━━━━━━━━━━━━━━━━━━━━━━━━━━━━━━
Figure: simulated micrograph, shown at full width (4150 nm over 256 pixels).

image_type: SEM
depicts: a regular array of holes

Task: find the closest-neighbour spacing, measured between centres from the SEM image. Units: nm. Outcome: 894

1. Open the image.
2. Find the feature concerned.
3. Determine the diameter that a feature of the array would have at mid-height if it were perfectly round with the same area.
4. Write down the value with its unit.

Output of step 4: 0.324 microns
━━━━━━━━━━━━━━━━━━━━━━━━━━━━━━

Work task:
Starting from the first line of the records above, retype each line exactly up to and including the one that contains "4. Write down the value with its unit.", and nothing more.

Exercise answer:
Figure: simulated micrograph, shown at full width (4150 nm over 256 pixels).

image_type: SEM
depicts: a regular array of holes

Task: find the closest-neighbour spacing, measured between centres from the SEM image. Units: nm. Outcome: 894

1. Open the image.
2. Find the feature concerned.
3. Determine the diameter that a feature of the array would have at mid-height if it were perfectly round with the same area.
4. Write down the value with its unit.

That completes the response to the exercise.